▸ Dataset excerpts
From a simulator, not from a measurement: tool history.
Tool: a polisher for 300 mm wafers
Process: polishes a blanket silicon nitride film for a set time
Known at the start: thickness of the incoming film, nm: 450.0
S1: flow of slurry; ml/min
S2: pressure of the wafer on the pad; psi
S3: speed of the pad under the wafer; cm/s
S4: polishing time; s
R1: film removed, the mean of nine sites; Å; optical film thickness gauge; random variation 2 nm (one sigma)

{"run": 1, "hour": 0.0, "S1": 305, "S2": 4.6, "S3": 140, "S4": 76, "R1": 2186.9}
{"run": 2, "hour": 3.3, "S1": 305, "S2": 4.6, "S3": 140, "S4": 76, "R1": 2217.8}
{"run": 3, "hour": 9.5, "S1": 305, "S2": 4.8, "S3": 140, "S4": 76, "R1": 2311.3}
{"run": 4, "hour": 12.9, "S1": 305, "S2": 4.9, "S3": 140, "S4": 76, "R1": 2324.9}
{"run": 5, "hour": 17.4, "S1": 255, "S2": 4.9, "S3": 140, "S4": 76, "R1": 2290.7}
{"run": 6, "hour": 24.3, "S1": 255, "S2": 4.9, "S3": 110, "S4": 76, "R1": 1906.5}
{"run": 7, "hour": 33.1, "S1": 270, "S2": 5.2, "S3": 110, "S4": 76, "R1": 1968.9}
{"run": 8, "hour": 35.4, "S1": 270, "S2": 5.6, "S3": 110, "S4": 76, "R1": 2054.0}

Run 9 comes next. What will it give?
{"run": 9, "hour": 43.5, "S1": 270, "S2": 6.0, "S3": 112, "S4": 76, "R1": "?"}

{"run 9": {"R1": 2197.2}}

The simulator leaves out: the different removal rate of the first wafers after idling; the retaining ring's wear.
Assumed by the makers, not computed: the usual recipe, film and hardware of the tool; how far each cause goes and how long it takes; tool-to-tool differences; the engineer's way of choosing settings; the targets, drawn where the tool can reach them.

▸ Activity
Give back precisely the lines above that start at the line containing "Tool: a polisher for 300 mm wafers" and end at the line containing "R1: film removed, the", inclusive. No other lines belong in the output.

▸ Your solution
Tool: a polisher for 300 mm wafers
Process: polishes a blanket silicon nitride film for a set time
Known at the start: thickness of the incoming film, nm: 450.0
S1: flow of slurry; ml/min
S2: pressure of the wafer on the pad; psi
S3: speed of the pad under the wafer; cm/s
S4: polishing time; s
R1: film removed, the mean of nine sites; Å; optical film thickness gauge; random variation 2 nm (one sigma)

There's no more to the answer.